* [WORK ITEM]: Write out again, exactly, the lines of the listing below from the first one through the one that contains "thickness of the incoming film, nm: 4410.0", and no other lines.

========

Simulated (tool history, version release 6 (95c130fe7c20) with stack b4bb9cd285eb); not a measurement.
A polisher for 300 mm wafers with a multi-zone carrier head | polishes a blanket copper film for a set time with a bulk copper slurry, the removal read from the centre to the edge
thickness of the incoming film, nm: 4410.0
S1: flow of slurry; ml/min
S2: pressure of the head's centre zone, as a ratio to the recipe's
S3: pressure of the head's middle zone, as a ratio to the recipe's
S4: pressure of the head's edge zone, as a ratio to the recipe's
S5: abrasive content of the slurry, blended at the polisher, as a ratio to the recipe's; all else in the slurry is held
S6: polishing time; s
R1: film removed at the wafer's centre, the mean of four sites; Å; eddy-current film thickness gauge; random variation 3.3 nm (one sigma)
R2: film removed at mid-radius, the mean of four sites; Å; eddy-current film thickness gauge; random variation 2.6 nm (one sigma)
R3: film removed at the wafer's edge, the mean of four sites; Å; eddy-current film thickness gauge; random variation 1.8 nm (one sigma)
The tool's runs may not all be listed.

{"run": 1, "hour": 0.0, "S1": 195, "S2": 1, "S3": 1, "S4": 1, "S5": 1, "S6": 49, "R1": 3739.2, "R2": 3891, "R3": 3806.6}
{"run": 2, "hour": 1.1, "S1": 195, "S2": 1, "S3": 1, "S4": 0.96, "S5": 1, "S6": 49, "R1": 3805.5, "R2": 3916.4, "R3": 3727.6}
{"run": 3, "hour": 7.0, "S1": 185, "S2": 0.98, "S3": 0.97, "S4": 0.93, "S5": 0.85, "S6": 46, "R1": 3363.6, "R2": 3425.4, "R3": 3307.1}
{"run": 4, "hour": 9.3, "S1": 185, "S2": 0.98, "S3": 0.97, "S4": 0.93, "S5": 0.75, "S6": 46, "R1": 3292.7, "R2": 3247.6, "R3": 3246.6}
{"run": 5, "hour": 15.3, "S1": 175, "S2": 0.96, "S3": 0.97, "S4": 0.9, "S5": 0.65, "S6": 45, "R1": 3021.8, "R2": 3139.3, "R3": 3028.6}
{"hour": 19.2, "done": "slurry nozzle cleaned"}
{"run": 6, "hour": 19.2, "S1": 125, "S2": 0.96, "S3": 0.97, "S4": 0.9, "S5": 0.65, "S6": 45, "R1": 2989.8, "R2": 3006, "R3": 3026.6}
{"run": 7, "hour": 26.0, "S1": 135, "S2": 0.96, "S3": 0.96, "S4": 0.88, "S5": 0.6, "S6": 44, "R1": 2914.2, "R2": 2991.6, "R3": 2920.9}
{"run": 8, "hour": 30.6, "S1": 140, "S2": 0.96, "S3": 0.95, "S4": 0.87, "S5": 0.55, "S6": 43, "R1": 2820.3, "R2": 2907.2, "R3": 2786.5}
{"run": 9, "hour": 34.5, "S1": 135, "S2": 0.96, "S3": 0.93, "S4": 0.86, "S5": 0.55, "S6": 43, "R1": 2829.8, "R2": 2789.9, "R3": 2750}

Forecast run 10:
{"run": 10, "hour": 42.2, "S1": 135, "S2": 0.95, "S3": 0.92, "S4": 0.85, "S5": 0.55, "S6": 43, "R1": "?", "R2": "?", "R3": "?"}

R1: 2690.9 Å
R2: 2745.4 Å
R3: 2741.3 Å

========

* [PROBLEM SOLUTION]:
Simulated (tool history, version release 6 (95c130fe7c20) with stack b4bb9cd285eb); not a measurement.
A polisher for 300 mm wafers with a multi-zone carrier head | polishes a blanket copper film for a set time with a bulk copper slurry, the removal read from the centre to the edge
thickness of the incoming film, nm: 4410.0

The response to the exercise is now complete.